◆ **Provided information**:
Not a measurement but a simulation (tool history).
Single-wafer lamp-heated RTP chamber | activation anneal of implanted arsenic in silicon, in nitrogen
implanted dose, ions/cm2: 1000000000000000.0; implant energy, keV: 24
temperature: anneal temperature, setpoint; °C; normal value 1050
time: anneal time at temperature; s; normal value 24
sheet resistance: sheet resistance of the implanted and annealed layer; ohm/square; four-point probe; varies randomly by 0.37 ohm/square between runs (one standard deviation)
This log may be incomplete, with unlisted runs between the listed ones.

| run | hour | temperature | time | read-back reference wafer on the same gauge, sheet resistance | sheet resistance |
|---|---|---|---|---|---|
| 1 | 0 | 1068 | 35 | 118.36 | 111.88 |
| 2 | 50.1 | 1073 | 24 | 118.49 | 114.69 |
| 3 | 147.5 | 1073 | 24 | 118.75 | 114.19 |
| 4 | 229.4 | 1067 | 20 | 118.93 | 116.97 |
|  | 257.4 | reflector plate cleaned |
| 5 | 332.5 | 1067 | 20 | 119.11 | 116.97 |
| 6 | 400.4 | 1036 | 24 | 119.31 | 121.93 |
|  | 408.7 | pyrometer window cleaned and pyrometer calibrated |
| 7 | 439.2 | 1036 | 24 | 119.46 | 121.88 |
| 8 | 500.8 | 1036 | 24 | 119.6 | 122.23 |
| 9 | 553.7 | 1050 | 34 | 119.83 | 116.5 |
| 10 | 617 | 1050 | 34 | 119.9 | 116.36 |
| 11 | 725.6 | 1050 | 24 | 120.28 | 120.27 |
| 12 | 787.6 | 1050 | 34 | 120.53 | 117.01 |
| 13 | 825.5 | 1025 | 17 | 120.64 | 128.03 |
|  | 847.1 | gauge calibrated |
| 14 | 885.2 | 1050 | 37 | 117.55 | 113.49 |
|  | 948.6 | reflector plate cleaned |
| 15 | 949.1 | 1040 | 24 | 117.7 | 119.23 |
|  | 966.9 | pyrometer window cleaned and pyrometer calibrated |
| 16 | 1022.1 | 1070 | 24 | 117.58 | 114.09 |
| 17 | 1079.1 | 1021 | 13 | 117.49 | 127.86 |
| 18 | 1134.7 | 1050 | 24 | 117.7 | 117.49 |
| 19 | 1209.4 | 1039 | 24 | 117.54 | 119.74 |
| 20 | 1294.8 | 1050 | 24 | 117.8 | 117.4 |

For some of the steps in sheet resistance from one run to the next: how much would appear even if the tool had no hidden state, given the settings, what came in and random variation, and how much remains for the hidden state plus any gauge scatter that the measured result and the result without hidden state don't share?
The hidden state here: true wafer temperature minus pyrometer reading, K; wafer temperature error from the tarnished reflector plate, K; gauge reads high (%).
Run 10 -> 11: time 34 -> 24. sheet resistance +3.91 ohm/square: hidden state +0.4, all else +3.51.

◆ **Requirement**:
Lines from the start of the entries through the one containing "sheet resistance: sheet" are to be set down again exactly, both ends included.

◆ **Answer area**:
Not a measurement but a simulation (tool history).
Single-wafer lamp-heated RTP chamber | activation anneal of implanted arsenic in silicon, in nitrogen
implanted dose, ions/cm2: 1000000000000000.0; implant energy, keV: 24
temperature: anneal temperature, setpoint; °C; normal value 1050
time: anneal time at temperature; s; normal value 24
sheet resistance: sheet resistance of the implanted and annealed layer; ohm/square; four-point probe; varies randomly by 0.37 ohm/square between runs (one standard deviation)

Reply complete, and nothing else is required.